■ ■ ■

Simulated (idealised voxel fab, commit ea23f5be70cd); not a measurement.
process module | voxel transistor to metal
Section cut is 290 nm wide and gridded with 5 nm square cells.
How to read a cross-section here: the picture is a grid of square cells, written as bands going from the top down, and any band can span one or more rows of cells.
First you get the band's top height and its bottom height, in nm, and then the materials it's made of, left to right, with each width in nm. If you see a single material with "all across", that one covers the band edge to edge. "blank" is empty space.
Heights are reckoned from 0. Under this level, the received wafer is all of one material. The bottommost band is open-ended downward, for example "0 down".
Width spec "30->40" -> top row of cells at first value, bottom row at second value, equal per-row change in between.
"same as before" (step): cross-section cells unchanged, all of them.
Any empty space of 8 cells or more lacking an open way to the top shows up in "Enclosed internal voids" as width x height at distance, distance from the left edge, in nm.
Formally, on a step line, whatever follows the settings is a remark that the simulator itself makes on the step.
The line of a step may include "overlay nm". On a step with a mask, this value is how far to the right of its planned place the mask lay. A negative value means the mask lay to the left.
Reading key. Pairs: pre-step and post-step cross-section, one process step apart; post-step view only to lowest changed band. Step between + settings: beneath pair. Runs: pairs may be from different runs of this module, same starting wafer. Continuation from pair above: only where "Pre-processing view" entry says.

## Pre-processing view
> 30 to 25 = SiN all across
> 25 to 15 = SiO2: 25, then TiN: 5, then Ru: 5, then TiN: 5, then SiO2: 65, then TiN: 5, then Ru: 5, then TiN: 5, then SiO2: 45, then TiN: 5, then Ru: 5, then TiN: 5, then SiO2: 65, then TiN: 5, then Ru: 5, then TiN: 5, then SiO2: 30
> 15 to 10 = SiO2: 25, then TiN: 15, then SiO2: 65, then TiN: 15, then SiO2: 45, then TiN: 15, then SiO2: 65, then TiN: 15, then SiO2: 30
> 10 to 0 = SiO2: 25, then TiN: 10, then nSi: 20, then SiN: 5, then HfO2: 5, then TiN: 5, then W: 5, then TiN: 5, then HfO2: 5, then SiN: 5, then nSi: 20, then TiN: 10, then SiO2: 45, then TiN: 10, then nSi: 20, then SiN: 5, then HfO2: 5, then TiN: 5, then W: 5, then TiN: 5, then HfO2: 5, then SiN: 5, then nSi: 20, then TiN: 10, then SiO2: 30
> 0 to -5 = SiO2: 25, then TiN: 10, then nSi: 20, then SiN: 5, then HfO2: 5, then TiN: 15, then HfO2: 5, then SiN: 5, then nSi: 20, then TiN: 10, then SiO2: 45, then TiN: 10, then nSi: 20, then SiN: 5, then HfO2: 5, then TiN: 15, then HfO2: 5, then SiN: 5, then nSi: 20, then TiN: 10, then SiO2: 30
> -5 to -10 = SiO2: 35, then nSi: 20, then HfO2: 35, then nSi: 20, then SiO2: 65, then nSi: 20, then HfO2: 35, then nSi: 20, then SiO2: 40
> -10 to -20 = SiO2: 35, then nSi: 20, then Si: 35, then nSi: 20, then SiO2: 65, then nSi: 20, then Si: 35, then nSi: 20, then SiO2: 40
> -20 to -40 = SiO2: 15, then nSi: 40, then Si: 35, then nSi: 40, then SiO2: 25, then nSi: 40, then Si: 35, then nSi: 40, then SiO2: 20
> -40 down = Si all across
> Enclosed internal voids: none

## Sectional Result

■ ■ ■

In the listing above, start at the line with "## Pre-processing view", go on through the line with "internal voids: none", and copy each of those lines exactly; leave out all the rest.

## Pre-processing view
> 30 to 25 = SiN all across
> 25 to 15 = SiO2: 25, then TiN: 5, then Ru: 5, then TiN: 5, then SiO2: 65, then TiN: 5, then Ru: 5, then TiN: 5, then SiO2: 45, then TiN: 5, then Ru: 5, then TiN: 5, then SiO2: 65, then TiN: 5, then Ru: 5, then TiN: 5, then SiO2: 30
> 15 to 10 = SiO2: 25, then TiN: 15, then SiO2: 65, then TiN: 15, then SiO2: 45, then TiN: 15, then SiO2: 65, then TiN: 15, then SiO2: 30
> 10 to 0 = SiO2: 25, then TiN: 10, then nSi: 20, then SiN: 5, then HfO2: 5, then TiN: 5, then W: 5, then TiN: 5, then HfO2: 5, then SiN: 5, then nSi: 20, then TiN: 10, then SiO2: 45, then TiN: 10, then nSi: 20, then SiN: 5, then HfO2: 5, then TiN: 5, then W: 5, then TiN: 5, then HfO2: 5, then SiN: 5, then nSi: 20, then TiN: 10, then SiO2: 30
> 0 to -5 = SiO2: 25, then TiN: 10, then nSi: 20, then SiN: 5, then HfO2: 5, then TiN: 15, then HfO2: 5, then SiN: 5, then nSi: 20, then TiN: 10, then SiO2: 45, then TiN: 10, then nSi: 20, then SiN: 5, then HfO2: 5, then TiN: 15, then HfO2: 5, then SiN: 5, then nSi: 20, then TiN: 10, then SiO2: 30
> -5 to -10 = SiO2: 35, then nSi: 20, then HfO2: 35, then nSi: 20, then SiO2: 65, then nSi: 20, then HfO2: 35, then nSi: 20, then SiO2: 40
> -10 to -20 = SiO2: 35, then nSi: 20, then Si: 35, then nSi: 20, then SiO2: 65, then nSi: 20, then Si: 35, then nSi: 20, then SiO2: 40
> -20 to -40 = SiO2: 15, then nSi: 40, then Si: 35, then nSi: 40, then SiO2: 25, then nSi: 40, then Si: 35, then nSi: 40, then SiO2: 20
> -40 down = Si all across
> Enclosed internal voids: none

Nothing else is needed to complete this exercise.